__The data__.
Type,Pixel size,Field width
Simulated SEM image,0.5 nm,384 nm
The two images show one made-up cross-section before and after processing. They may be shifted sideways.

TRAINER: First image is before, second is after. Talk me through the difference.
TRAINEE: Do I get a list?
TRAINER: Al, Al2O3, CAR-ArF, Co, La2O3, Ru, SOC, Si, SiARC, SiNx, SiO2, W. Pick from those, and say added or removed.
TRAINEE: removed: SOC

__Work task__.
Please repeat the data in full so that nothing differs from the original.

__Response area__.
Type,Pixel size,Field width
Simulated SEM image,0.5 nm,384 nm
The two images show one made-up cross-section before and after processing. They may be shifted sideways.

TRAINER: First image is before, second is after. Talk me through the difference.
TRAINEE: Do I get a list?
TRAINER: Al, Al2O3, CAR-ArF, Co, La2O3, Ru, SOC, Si, SiARC, SiNx, SiO2, W. Pick from those, and say added or removed.
TRAINEE: removed: SOC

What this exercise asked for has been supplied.